=== Section Start ===

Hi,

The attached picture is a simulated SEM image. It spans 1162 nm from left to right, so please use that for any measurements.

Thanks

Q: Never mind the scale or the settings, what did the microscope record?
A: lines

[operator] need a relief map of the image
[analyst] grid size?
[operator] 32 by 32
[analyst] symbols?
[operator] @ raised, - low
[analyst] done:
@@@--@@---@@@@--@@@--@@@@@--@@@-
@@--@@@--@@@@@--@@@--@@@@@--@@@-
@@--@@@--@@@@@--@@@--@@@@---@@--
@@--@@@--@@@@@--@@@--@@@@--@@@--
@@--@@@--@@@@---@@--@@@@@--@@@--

=== Section End ===

■ **REQUIRED ACTION**
Word for word, output all of the material above.

■ **SOLUTION**
Hi,

The attached picture is a simulated SEM image. It spans 1162 nm from left to right, so please use that for any measurements.

Thanks

Q: Never mind the scale or the settings, what did the microscope record?
A: lines

[operator] need a relief map of the image
[analyst] grid size?
[operator] 32 by 32
[analyst] symbols?
[operator] @ raised, - low
[analyst] done:
@@@--@@---@@@@--@@@--@@@@@--@@@-
@@--@@@--@@@@@--@@@--@@@@@--@@@-
@@--@@@--@@@@@--@@@--@@@@---@@--
@@--@@@--@@@@@--@@@--@@@@--@@@--
@@--@@@--@@@@---@@--@@@@@--@@@--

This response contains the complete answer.